# WORK ORDER
Write out the data once more, exactly as it reads.

# DATASET
################
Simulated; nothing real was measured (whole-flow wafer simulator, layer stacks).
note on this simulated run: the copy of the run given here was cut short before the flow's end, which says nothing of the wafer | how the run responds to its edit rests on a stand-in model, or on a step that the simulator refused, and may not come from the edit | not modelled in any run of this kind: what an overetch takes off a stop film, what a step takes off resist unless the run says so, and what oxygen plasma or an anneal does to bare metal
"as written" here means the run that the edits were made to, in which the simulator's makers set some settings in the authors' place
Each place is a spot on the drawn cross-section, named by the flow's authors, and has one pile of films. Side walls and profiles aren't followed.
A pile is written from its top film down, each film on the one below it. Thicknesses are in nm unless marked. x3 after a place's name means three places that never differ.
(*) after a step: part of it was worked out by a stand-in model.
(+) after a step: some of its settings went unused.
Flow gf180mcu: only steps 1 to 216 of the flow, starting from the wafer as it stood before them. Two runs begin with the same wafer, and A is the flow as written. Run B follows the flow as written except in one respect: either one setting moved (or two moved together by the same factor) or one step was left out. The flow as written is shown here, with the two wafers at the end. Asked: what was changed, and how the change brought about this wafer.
################

# ANSWER AREA
Simulated; nothing real was measured (whole-flow wafer simulator, layer stacks).
note on this simulated run: the copy of the run given here was cut short before the flow's end, which says nothing of the wafer | how the run responds to its edit rests on a stand-in model, or on a step that the simulator refused, and may not come from the edit | not modelled in any run of this kind: what an overetch takes off a stop film, what a step takes off resist unless the run says so, and what oxygen plasma or an anneal does to bare metal
"as written" here means the run that the edits were made to, in which the simulator's makers set some settings in the authors' place
Each place is a spot on the drawn cross-section, named by the flow's authors, and has one pile of films. Side walls and profiles aren't followed.
A pile is written from its top film down, each film on the one below it. Thicknesses are in nm unless marked. x3 after a place's name means three places that never differ.
(*) after a step: part of it was worked out by a stand-in model.
(+) after a step: some of its settings went unused.
Flow gf180mcu: only steps 1 to 216 of the flow, starting from the wafer as it stood before them. Two runs begin with the same wafer, and A is the flow as written. Run B follows the flow as written except in one respect: either one setting moved (or two moved together by the same factor) or one step was left out. The flow as written is shown here, with the two wafers at the end. Asked: what was changed, and how the change brought about this wafer.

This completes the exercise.